**Action item**
Each line of the listing below, from the very first to the one that contains "Means of the", is to be retyped exactly as it stands.

**Stored data**
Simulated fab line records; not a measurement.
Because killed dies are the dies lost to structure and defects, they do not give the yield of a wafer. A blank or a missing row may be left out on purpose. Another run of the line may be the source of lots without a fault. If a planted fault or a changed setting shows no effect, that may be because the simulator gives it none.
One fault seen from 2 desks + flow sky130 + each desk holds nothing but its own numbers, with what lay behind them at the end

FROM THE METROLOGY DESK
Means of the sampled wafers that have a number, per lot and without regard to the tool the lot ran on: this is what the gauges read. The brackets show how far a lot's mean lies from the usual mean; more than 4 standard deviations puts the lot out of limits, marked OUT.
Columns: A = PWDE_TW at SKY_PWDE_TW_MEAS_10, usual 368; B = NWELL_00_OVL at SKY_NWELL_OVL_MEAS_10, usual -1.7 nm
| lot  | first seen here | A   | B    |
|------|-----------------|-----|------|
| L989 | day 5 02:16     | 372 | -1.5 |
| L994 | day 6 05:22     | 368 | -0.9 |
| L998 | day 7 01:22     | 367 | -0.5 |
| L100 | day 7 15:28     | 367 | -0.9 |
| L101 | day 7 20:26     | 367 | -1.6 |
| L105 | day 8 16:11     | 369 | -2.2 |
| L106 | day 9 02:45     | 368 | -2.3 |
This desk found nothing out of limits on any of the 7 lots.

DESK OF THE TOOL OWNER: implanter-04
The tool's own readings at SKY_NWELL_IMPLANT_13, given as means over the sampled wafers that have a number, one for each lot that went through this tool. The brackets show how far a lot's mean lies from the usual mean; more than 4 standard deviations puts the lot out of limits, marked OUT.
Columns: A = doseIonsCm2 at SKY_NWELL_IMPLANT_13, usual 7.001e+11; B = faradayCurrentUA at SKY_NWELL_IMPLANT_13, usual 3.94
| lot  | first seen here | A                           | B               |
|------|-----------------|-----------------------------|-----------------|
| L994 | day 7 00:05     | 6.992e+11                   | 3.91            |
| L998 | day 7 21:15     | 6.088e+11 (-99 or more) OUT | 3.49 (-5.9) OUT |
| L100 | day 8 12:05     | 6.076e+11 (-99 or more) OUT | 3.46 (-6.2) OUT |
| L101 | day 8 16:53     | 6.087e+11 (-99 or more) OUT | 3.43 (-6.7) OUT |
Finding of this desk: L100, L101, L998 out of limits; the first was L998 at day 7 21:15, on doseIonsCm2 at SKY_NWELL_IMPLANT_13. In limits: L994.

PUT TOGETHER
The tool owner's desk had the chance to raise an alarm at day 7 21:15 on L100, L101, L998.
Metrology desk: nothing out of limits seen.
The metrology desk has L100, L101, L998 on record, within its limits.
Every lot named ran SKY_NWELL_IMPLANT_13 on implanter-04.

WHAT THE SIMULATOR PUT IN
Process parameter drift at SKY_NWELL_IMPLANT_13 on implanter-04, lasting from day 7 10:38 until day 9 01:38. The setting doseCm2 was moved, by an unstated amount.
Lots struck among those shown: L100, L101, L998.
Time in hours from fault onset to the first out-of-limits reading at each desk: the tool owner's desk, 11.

**Your solution**
Simulated fab line records; not a measurement.
Because killed dies are the dies lost to structure and defects, they do not give the yield of a wafer. A blank or a missing row may be left out on purpose. Another run of the line may be the source of lots without a fault. If a planted fault or a changed setting shows no effect, that may be because the simulator gives it none.
One fault seen from 2 desks + flow sky130 + each desk holds nothing but its own numbers, with what lay behind them at the end

FROM THE METROLOGY DESK
Means of the sampled wafers that have a number, per lot and without regard to the tool the lot ran on: this is what the gauges read. The brackets show how far a lot's mean lies from the usual mean; more than 4 standard deviations puts the lot out of limits, marked OUT.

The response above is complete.